+++
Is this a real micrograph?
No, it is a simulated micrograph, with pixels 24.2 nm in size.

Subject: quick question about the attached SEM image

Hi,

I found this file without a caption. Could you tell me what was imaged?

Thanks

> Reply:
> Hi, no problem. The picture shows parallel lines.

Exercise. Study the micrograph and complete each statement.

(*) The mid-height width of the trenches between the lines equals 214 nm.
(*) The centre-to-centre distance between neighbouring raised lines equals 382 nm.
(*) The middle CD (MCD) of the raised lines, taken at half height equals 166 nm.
+++

--- WORK INSTRUCTION ---
Working from the data above, extract solely the lines from the one containing "No, it is a" through the one containing "(*) The centre-to-centre", exactly as they appear, both included.

--- TASK SOLUTION ---
No, it is a simulated micrograph, with pixels 24.2 nm in size.

Subject: quick question about the attached SEM image

Hi,

I found this file without a caption. Could you tell me what was imaged?

Thanks

> Reply:
> Hi, no problem. The picture shows parallel lines.

Exercise. Study the micrograph and complete each statement.

(*) The mid-height width of the trenches between the lines equals 214 nm.
(*) The centre-to-centre distance between neighbouring raised lines equals 382 nm.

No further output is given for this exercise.